Work item:
Every entry must be echoed exactly.

Extracted entries:
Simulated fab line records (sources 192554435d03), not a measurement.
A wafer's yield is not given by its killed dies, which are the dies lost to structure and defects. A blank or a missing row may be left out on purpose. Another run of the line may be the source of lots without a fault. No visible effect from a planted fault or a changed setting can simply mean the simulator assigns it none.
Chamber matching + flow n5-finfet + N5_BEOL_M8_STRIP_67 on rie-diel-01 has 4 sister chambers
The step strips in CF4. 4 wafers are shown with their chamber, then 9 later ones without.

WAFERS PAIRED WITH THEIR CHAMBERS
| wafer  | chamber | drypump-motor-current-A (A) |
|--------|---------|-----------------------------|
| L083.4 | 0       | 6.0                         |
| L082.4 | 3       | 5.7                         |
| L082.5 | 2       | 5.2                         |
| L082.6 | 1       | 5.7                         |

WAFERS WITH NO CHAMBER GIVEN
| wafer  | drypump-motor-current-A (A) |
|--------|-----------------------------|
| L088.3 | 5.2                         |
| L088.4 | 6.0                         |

Exercise answer:
Simulated fab line records (sources 192554435d03), not a measurement.
A wafer's yield is not given by its killed dies, which are the dies lost to structure and defects. A blank or a missing row may be left out on purpose. Another run of the line may be the source of lots without a fault. No visible effect from a planted fault or a changed setting can simply mean the simulator assigns it none.
Chamber matching + flow n5-finfet + N5_BEOL_M8_STRIP_67 on rie-diel-01 has 4 sister chambers
The step strips in CF4. 4 wafers are shown with their chamber, then 9 later ones without.

WAFERS PAIRED WITH THEIR CHAMBERS
| wafer  | chamber | drypump-motor-current-A (A) |
|--------|---------|-----------------------------|
| L083.4 | 0       | 6.0                         |
| L082.4 | 3       | 5.7                         |
| L082.5 | 2       | 5.2                         |
| L082.6 | 1       | 5.7                         |

WAFERS WITH NO CHAMBER GIVEN
| wafer  | drypump-motor-current-A (A) |
|--------|-----------------------------|
| L088.3 | 5.2                         |
| L088.4 | 6.0                         |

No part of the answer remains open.